▶ _ACTIVITY_
Your task is to quote the listing below exactly, beginning with its first line and ending on the line bearing "One pile of".

▶ _LISTED RECORDS_

● ● ● ● ● ● ●

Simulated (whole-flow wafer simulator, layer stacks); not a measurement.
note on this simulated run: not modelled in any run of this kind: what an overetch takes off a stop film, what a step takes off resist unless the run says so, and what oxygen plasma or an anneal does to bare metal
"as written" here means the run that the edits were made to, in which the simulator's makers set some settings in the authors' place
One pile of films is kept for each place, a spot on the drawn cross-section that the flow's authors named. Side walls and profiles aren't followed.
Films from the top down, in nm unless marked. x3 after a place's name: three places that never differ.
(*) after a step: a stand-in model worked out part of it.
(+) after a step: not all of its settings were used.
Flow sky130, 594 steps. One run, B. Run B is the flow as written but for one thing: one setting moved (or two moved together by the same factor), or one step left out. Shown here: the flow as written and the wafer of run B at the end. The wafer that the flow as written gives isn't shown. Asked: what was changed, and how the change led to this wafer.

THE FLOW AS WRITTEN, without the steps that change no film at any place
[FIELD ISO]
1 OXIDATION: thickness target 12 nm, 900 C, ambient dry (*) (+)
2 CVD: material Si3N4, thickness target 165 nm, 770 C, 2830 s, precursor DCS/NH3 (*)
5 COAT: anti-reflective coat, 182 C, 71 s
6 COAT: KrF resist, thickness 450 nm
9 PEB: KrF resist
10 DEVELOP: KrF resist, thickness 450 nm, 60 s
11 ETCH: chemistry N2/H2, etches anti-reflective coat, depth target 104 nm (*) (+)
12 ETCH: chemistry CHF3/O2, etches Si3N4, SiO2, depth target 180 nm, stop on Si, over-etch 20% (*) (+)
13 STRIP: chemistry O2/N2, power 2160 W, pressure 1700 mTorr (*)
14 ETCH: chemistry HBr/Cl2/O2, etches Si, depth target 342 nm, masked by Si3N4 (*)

● ● ● ● ● ● ●

▶ _EXERCISE ANSWER_
Simulated (whole-flow wafer simulator, layer stacks); not a measurement.
note on this simulated run: not modelled in any run of this kind: what an overetch takes off a stop film, what a step takes off resist unless the run says so, and what oxygen plasma or an anneal does to bare metal
"as written" here means the run that the edits were made to, in which the simulator's makers set some settings in the authors' place
One pile of films is kept for each place, a spot on the drawn cross-section that the flow's authors named. Side walls and profiles aren't followed.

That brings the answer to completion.